Work instruction | Please print each of the entries below exactly.

Dataset extract |
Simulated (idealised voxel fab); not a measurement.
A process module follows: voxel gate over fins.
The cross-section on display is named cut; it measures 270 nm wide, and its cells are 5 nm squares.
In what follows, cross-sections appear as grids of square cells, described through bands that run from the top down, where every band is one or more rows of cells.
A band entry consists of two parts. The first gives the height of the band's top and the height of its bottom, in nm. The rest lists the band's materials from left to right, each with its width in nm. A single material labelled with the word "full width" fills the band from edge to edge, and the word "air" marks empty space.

Your solution |
Simulated (idealised voxel fab); not a measurement.
A process module follows: voxel gate over fins.
The cross-section on display is named cut; it measures 270 nm wide, and its cells are 5 nm squares.
In what follows, cross-sections appear as grids of square cells, described through bands that run from the top down, where every band is one or more rows of cells.
A band entry consists of two parts. The first gives the height of the band's top and the height of its bottom, in nm. The rest lists the band's materials from left to right, each with its width in nm. A single material labelled with the word "full width" fills the band from edge to edge, and the word "air" marks empty space.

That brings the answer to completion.